####################

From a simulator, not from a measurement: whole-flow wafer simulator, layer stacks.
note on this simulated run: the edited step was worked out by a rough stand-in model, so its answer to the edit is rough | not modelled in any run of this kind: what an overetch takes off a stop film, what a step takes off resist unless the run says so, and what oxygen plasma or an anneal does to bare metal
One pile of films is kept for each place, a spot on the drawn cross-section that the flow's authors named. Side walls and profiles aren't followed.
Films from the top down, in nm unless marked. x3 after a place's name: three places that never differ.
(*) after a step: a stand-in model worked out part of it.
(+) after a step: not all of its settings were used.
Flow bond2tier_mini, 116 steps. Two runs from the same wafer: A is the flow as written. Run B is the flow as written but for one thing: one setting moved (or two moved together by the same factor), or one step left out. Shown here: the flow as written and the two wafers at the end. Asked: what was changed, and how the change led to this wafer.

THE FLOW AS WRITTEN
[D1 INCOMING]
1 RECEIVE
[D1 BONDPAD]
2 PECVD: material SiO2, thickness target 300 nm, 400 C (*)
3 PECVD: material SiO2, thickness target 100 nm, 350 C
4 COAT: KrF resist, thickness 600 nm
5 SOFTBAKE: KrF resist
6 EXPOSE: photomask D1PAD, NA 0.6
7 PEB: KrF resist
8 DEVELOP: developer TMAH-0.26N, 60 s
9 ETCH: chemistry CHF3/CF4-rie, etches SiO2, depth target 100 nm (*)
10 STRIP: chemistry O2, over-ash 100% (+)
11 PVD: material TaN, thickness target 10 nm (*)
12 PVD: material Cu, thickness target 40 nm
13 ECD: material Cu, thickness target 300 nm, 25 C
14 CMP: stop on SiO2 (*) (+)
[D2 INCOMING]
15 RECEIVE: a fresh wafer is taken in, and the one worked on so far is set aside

####################

> _Assignment_:
Retype all of the data shown above, word for word.

> _Answer area_:
From a simulator, not from a measurement: whole-flow wafer simulator, layer stacks.
note on this simulated run: the edited step was worked out by a rough stand-in model, so its answer to the edit is rough | not modelled in any run of this kind: what an overetch takes off a stop film, what a step takes off resist unless the run says so, and what oxygen plasma or an anneal does to bare metal
One pile of films is kept for each place, a spot on the drawn cross-section that the flow's authors named. Side walls and profiles aren't followed.
Films from the top down, in nm unless marked. x3 after a place's name: three places that never differ.
(*) after a step: a stand-in model worked out part of it.
(+) after a step: not all of its settings were used.
Flow bond2tier_mini, 116 steps. Two runs from the same wafer: A is the flow as written. Run B is the flow as written but for one thing: one setting moved (or two moved together by the same factor), or one step left out. Shown here: the flow as written and the two wafers at the end. Asked: what was changed, and how the change led to this wafer.

THE FLOW AS WRITTEN
[D1 INCOMING]
1 RECEIVE
[D1 BONDPAD]
2 PECVD: material SiO2, thickness target 300 nm, 400 C (*)
3 PECVD: material SiO2, thickness target 100 nm, 350 C
4 COAT: KrF resist, thickness 600 nm
5 SOFTBAKE: KrF resist
6 EXPOSE: photomask D1PAD, NA 0.6
7 PEB: KrF resist
8 DEVELOP: developer TMAH-0.26N, 60 s
9 ETCH: chemistry CHF3/CF4-rie, etches SiO2, depth target 100 nm (*)
10 STRIP: chemistry O2, over-ash 100% (+)
11 PVD: material TaN, thickness target 10 nm (*)
12 PVD: material Cu, thickness target 40 nm
13 ECD: material Cu, thickness target 300 nm, 25 C
14 CMP: stop on SiO2 (*) (+)
[D2 INCOMING]
15 RECEIVE: a fresh wafer is taken in, and the one worked on so far is set aside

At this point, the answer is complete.